_WORK ITEM:_
Your answer should be the lines below from the one holding "Expressed in nm, the space" through the one holding "This SEM image", copied exactly and with nothing else.

*** SUPPLIED DATA ***

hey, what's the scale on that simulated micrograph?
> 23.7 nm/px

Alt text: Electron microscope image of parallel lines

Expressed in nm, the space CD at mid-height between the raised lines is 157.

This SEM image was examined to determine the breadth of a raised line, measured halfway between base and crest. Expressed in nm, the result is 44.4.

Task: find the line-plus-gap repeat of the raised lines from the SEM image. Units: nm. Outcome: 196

*** End of SUPPLIED DATA ***

_TASK RESPONSE:_
Expressed in nm, the space CD at mid-height between the raised lines is 157.

This SEM image was examined to determine the breadth of a raised line, measured halfway between base and crest. Expressed in nm, the result is 44.4.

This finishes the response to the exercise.